▶ [Given entries]
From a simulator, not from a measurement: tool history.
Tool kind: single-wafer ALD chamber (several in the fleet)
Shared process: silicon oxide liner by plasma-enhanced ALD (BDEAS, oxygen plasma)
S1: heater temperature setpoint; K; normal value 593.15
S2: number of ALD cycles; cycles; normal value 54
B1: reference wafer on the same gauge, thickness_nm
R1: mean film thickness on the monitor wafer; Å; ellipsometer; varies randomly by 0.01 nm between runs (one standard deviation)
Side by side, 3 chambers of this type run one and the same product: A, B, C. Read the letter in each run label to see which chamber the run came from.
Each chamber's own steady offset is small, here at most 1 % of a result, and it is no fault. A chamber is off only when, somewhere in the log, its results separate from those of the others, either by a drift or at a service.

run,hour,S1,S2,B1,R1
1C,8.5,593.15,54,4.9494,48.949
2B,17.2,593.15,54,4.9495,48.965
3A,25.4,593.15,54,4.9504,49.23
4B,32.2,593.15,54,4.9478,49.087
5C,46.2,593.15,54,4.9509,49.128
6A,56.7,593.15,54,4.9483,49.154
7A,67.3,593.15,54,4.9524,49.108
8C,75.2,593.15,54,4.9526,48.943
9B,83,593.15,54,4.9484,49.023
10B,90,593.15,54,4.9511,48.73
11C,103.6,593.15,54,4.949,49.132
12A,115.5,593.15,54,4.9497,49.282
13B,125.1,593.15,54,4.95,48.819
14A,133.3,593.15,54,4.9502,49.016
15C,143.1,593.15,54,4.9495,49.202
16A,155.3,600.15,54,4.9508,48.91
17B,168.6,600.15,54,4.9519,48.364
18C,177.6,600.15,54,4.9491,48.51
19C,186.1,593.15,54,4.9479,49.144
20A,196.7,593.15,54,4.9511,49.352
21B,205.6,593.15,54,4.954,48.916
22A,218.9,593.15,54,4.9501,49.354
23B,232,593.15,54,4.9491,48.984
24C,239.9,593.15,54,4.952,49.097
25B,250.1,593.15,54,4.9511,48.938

▶ [Work request]
Up to and including the line with "2B,17.2,593.15,54,4.9495,48.965", repeat the entries exactly, beginning at their first line.

▶ [Your solution]
From a simulator, not from a measurement: tool history.
Tool kind: single-wafer ALD chamber (several in the fleet)
Shared process: silicon oxide liner by plasma-enhanced ALD (BDEAS, oxygen plasma)
S1: heater temperature setpoint; K; normal value 593.15
S2: number of ALD cycles; cycles; normal value 54
B1: reference wafer on the same gauge, thickness_nm
R1: mean film thickness on the monitor wafer; Å; ellipsometer; varies randomly by 0.01 nm between runs (one standard deviation)
Side by side, 3 chambers of this type run one and the same product: A, B, C. Read the letter in each run label to see which chamber the run came from.
Each chamber's own steady offset is small, here at most 1 % of a result, and it is no fault. A chamber is off only when, somewhere in the log, its results separate from those of the others, either by a drift or at a service.

run,hour,S1,S2,B1,R1
1C,8.5,593.15,54,4.9494,48.949
2B,17.2,593.15,54,4.9495,48.965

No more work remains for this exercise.